▶ **STORED DATA**
===

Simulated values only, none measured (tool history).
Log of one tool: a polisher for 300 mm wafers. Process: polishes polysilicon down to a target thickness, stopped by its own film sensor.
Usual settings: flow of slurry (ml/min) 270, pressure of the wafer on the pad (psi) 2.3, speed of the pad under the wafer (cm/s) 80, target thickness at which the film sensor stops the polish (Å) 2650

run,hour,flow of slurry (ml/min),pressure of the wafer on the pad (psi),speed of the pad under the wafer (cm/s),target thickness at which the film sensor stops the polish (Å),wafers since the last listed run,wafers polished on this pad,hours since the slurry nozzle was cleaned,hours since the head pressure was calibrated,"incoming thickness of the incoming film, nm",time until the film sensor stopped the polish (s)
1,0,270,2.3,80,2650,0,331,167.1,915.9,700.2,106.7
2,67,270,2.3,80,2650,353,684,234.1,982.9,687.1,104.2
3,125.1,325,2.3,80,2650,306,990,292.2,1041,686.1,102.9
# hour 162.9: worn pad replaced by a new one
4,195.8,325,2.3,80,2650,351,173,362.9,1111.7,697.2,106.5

===

▶ **TASK ITEM**
Each line from the first line of the listing through the line containing "Log of one tool: a" must be set down exactly; no other line belongs in the answer.

▶ **TASK RESULT**
Simulated values only, none measured (tool history).
Log of one tool: a polisher for 300 mm wafers. Process: polishes polysilicon down to a target thickness, stopped by its own film sensor.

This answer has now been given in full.